Data under study:

§ §

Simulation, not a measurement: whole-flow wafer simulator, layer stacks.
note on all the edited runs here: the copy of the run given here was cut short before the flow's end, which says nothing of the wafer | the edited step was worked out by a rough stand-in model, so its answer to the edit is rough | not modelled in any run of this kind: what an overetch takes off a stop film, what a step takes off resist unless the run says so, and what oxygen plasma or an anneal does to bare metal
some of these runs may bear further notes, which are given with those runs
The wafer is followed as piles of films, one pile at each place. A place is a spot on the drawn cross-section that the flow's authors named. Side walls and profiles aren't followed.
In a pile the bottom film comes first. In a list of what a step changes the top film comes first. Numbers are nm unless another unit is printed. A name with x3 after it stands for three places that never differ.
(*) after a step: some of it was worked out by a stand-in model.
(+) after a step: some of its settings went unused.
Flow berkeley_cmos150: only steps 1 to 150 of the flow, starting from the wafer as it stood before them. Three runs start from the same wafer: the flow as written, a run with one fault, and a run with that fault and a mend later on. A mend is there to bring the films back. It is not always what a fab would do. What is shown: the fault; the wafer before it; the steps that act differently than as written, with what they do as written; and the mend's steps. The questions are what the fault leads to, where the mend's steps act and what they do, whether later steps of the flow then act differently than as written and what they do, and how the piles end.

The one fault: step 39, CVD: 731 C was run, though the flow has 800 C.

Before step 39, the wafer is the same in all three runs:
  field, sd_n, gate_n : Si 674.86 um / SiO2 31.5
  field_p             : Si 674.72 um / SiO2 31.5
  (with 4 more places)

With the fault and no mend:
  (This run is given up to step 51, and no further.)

§ §

Work order: Give back exactly the lines of the listing, starting with the first and ending with the one bearing "(+) after a". Add no other lines.

Answer space:
Simulation, not a measurement: whole-flow wafer simulator, layer stacks.
note on all the edited runs here: the copy of the run given here was cut short before the flow's end, which says nothing of the wafer | the edited step was worked out by a rough stand-in model, so its answer to the edit is rough | not modelled in any run of this kind: what an overetch takes off a stop film, what a step takes off resist unless the run says so, and what oxygen plasma or an anneal does to bare metal
some of these runs may bear further notes, which are given with those runs
The wafer is followed as piles of films, one pile at each place. A place is a spot on the drawn cross-section that the flow's authors named. Side walls and profiles aren't followed.
In a pile the bottom film comes first. In a list of what a step changes the top film comes first. Numbers are nm unless another unit is printed. A name with x3 after it stands for three places that never differ.
(*) after a step: some of it was worked out by a stand-in model.
(+) after a step: some of its settings went unused.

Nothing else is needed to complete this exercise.